WORK TASK –
Write out the records below once more, exactly as they stand.

┄┄┄┄┄┄┄┄┄┄┄┄┄┄┄┄┄┄┄┄
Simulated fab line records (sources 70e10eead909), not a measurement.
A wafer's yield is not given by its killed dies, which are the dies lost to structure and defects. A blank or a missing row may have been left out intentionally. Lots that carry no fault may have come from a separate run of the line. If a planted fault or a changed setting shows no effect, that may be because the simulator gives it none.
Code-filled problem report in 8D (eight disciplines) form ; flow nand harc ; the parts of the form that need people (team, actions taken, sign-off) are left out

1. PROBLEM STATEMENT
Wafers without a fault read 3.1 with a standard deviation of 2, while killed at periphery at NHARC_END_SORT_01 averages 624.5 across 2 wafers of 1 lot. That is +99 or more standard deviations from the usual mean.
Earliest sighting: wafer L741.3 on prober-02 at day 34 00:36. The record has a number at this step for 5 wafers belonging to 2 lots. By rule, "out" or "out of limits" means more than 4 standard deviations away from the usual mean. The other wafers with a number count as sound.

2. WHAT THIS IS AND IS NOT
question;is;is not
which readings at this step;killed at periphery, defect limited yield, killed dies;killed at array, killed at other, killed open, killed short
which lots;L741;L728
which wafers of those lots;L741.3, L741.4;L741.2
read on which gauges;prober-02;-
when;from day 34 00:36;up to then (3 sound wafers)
┄┄┄┄┄┄┄┄┄┄┄┄┄┄┄┄┄┄┄┄

TASK RESPONSE –
Simulated fab line records (sources 70e10eead909), not a measurement.
A wafer's yield is not given by its killed dies, which are the dies lost to structure and defects. A blank or a missing row may have been left out intentionally. Lots that carry no fault may have come from a separate run of the line. If a planted fault or a changed setting shows no effect, that may be because the simulator gives it none.
Code-filled problem report in 8D (eight disciplines) form ; flow nand harc ; the parts of the form that need people (team, actions taken, sign-off) are left out

1. PROBLEM STATEMENT
Wafers without a fault read 3.1 with a standard deviation of 2, while killed at periphery at NHARC_END_SORT_01 averages 624.5 across 2 wafers of 1 lot. That is +99 or more standard deviations from the usual mean.
Earliest sighting: wafer L741.3 on prober-02 at day 34 00:36. The record has a number at this step for 5 wafers belonging to 2 lots. By rule, "out" or "out of limits" means more than 4 standard deviations away from the usual mean. The other wafers with a number count as sound.

2. WHAT THIS IS AND IS NOT
question;is;is not
which readings at this step;killed at periphery, defect limited yield, killed dies;killed at array, killed at other, killed open, killed short
which lots;L741;L728
which wafers of those lots;L741.3, L741.4;L741.2
read on which gauges;prober-02;-
when;from day 34 00:36;up to then (3 sound wafers)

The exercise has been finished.